DATASET:
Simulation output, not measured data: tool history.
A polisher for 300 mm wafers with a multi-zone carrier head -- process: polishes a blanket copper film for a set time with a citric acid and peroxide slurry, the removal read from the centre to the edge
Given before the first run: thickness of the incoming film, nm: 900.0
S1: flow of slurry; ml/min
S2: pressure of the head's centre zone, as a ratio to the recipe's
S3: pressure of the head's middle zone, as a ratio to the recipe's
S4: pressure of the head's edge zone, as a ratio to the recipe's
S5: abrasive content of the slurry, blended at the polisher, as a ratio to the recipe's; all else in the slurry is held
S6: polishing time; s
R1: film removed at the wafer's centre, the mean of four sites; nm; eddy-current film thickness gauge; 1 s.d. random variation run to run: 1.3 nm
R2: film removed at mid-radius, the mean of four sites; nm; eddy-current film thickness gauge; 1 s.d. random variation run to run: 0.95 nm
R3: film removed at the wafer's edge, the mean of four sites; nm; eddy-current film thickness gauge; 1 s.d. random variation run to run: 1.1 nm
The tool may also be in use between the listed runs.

WORK TASK: Print all the data exactly.

REPLY:
Simulation output, not measured data: tool history.
A polisher for 300 mm wafers with a multi-zone carrier head -- process: polishes a blanket copper film for a set time with a citric acid and peroxide slurry, the removal read from the centre to the edge
Given before the first run: thickness of the incoming film, nm: 900.0
S1: flow of slurry; ml/min
S2: pressure of the head's centre zone, as a ratio to the recipe's
S3: pressure of the head's middle zone, as a ratio to the recipe's
S4: pressure of the head's edge zone, as a ratio to the recipe's
S5: abrasive content of the slurry, blended at the polisher, as a ratio to the recipe's; all else in the slurry is held
S6: polishing time; s
R1: film removed at the wafer's centre, the mean of four sites; nm; eddy-current film thickness gauge; 1 s.d. random variation run to run: 1.3 nm
R2: film removed at mid-radius, the mean of four sites; nm; eddy-current film thickness gauge; 1 s.d. random variation run to run: 0.95 nm
R3: film removed at the wafer's edge, the mean of four sites; nm; eddy-current film thickness gauge; 1 s.d. random variation run to run: 1.1 nm
The tool may also be in use between the listed runs.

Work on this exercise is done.